Extracted entries:
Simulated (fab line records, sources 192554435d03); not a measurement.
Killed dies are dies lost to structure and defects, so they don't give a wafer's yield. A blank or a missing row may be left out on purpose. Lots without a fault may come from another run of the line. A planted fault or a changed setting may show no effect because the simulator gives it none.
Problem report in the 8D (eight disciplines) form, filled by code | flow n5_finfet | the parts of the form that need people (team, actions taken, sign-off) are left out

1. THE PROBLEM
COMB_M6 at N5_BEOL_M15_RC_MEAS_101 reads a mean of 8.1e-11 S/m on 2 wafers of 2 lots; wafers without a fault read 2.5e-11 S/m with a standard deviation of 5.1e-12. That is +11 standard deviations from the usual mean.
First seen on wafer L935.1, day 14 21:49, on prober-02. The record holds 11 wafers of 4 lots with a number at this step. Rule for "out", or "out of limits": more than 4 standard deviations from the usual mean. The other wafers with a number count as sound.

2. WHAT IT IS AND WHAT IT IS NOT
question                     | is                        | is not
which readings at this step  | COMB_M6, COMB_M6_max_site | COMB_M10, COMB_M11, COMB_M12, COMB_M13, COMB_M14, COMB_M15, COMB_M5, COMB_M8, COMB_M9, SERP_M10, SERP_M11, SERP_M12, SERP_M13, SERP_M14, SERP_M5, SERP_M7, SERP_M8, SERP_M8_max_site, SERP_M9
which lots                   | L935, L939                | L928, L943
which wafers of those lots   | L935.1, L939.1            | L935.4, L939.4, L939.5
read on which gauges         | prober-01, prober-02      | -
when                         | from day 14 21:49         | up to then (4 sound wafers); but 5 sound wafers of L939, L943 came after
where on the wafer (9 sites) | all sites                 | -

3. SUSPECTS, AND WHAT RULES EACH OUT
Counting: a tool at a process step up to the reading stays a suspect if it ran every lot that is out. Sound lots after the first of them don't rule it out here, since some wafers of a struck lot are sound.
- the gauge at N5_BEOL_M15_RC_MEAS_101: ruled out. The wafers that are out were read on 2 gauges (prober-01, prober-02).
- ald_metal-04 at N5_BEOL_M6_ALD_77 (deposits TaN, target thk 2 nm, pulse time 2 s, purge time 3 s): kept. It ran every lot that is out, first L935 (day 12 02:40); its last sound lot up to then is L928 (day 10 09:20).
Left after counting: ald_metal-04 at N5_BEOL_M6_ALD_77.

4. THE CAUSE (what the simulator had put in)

Required action: Every line from the top of the material above through the line holding "Killed dies are" should be reproduced word for word, and nothing beyond it.

Response:
Simulated (fab line records, sources 192554435d03); not a measurement.
Killed dies are dies lost to structure and defects, so they don't give a wafer's yield. A blank or a missing row may be left out on purpose. Lots without a fault may come from another run of the line. A planted fault or a changed setting may show no effect because the simulator gives it none.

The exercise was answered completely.